__WORK TASK__
Write out the data below exactly, from its first line to the line containing "165 | 130 | ? |", that line included.

__DATA RECORDS__
○ ○ ○ ○
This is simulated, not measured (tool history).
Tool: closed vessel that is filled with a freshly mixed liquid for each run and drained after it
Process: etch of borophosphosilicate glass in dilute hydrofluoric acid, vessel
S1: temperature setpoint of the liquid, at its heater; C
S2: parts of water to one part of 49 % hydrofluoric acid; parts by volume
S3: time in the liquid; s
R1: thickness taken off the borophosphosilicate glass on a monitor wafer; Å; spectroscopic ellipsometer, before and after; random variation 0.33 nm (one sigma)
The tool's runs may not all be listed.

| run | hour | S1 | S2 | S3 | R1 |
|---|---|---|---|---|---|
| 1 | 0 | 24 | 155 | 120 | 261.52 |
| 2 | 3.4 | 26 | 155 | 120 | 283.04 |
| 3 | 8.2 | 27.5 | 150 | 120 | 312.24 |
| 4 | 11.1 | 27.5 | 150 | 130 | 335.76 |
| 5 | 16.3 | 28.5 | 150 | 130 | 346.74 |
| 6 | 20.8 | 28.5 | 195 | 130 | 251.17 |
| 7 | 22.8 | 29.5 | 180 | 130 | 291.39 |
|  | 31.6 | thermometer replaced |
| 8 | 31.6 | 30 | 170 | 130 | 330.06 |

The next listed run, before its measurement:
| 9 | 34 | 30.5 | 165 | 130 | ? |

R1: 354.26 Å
○ ○ ○ ○

__ANSWER SPACE__
This is simulated, not measured (tool history).
Tool: closed vessel that is filled with a freshly mixed liquid for each run and drained after it
Process: etch of borophosphosilicate glass in dilute hydrofluoric acid, vessel
S1: temperature setpoint of the liquid, at its heater; C
S2: parts of water to one part of 49 % hydrofluoric acid; parts by volume
S3: time in the liquid; s
R1: thickness taken off the borophosphosilicate glass on a monitor wafer; Å; spectroscopic ellipsometer, before and after; random variation 0.33 nm (one sigma)
The tool's runs may not all be listed.

| run | hour | S1 | S2 | S3 | R1 |
|---|---|---|---|---|---|
| 1 | 0 | 24 | 155 | 120 | 261.52 |
| 2 | 3.4 | 26 | 155 | 120 | 283.04 |
| 3 | 8.2 | 27.5 | 150 | 120 | 312.24 |
| 4 | 11.1 | 27.5 | 150 | 130 | 335.76 |
| 5 | 16.3 | 28.5 | 150 | 130 | 346.74 |
| 6 | 20.8 | 28.5 | 195 | 130 | 251.17 |
| 7 | 22.8 | 29.5 | 180 | 130 | 291.39 |
|  | 31.6 | thermometer replaced |
| 8 | 31.6 | 30 | 170 | 130 | 330.06 |

The next listed run, before its measurement:
| 9 | 34 | 30.5 | 165 | 130 | ? |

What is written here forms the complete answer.